▸ **LISTED RECORDS**:

------------------------------

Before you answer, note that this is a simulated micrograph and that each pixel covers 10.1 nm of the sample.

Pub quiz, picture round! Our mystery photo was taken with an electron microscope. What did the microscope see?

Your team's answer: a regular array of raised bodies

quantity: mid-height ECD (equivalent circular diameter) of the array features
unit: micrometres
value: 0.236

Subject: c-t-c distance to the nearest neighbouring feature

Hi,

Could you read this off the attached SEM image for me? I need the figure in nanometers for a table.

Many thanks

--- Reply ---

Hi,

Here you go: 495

------------------------------

▸ **WORK ORDER**: Find the line with "Your team's answer: a" in the entries above. Retype it and each line after it, exactly, through the line with "Could you read", and stop there.

▸ **YOUR SOLUTION**:
Your team's answer: a regular array of raised bodies

quantity: mid-height ECD (equivalent circular diameter) of the array features
unit: micrometres
value: 0.236

Subject: c-t-c distance to the nearest neighbouring feature

Hi,

Could you read this off the attached SEM image for me? I need the figure in nanometers for a table.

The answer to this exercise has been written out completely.